-----

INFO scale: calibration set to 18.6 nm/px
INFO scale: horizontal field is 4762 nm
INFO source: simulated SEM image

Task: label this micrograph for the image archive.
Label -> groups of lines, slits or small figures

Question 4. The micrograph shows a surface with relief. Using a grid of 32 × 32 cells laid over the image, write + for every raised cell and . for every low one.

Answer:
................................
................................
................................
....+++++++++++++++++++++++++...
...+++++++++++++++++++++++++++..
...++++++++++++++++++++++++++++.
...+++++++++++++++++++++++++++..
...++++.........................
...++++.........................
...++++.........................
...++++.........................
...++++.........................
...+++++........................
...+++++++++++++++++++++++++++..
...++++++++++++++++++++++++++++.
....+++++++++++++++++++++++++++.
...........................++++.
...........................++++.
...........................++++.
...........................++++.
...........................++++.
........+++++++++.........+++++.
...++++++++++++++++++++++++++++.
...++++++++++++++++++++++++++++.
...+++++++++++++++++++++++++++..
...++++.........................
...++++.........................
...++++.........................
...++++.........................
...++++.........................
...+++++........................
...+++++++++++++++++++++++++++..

-----

### TASK ITEM
Your task is to quote the lines above, beginning with the first and ending with the one that holds "Label -> groups".

### WRITTEN ANSWER
INFO scale: calibration set to 18.6 nm/px
INFO scale: horizontal field is 4762 nm
INFO source: simulated SEM image

Task: label this micrograph for the image archive.
Label -> groups of lines, slits or small figures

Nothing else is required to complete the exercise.